**Work task**
Your answer should be the lines below from the one with "The two part" to the one with "NHARC_A_ONON_D1_THK_MEAS_02: measures by", both included, given again exactly and with nothing added.

-- Records provided follows --
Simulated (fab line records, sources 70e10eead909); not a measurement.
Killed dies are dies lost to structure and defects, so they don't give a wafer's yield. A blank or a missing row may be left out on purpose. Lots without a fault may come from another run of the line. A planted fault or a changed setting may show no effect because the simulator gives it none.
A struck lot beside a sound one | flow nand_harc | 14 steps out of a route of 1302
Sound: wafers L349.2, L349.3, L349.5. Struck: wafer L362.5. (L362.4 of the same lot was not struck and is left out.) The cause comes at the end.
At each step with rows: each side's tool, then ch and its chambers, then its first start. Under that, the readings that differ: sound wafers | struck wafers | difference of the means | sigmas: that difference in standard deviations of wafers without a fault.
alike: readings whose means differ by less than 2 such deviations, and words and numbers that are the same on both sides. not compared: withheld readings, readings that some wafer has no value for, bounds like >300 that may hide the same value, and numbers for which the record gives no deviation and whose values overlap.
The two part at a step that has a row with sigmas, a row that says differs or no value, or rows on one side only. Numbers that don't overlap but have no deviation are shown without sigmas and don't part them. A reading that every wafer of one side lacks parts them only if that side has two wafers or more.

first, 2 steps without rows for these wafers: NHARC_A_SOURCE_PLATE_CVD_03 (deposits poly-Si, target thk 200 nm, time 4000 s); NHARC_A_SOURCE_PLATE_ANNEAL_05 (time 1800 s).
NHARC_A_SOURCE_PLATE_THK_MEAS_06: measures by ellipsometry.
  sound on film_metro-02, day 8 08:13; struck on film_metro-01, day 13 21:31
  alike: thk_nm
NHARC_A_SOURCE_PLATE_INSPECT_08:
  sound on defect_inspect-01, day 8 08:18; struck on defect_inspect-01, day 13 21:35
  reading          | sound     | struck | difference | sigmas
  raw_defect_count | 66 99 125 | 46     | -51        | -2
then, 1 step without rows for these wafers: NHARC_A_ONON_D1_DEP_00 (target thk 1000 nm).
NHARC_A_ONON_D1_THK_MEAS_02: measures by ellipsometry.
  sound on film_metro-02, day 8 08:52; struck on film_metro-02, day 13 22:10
-- Records provided concluded --

**Answer section**
The two part at a step that has a row with sigmas, a row that says differs or no value, or rows on one side only. Numbers that don't overlap but have no deviation are shown without sigmas and don't part them. A reading that every wafer of one side lacks parts them only if that side has two wafers or more.

first, 2 steps without rows for these wafers: NHARC_A_SOURCE_PLATE_CVD_03 (deposits poly-Si, target thk 200 nm, time 4000 s); NHARC_A_SOURCE_PLATE_ANNEAL_05 (time 1800 s).
NHARC_A_SOURCE_PLATE_THK_MEAS_06: measures by ellipsometry.
  sound on film_metro-02, day 8 08:13; struck on film_metro-01, day 13 21:31
  alike: thk_nm
NHARC_A_SOURCE_PLATE_INSPECT_08:
  sound on defect_inspect-01, day 8 08:18; struck on defect_inspect-01, day 13 21:35
  reading          | sound     | struck | difference | sigmas
  raw_defect_count | 66 99 125 | 46     | -51        | -2
then, 1 step without rows for these wafers: NHARC_A_ONON_D1_DEP_00 (target thk 1000 nm).
NHARC_A_ONON_D1_THK_MEAS_02: measures by ellipsometry.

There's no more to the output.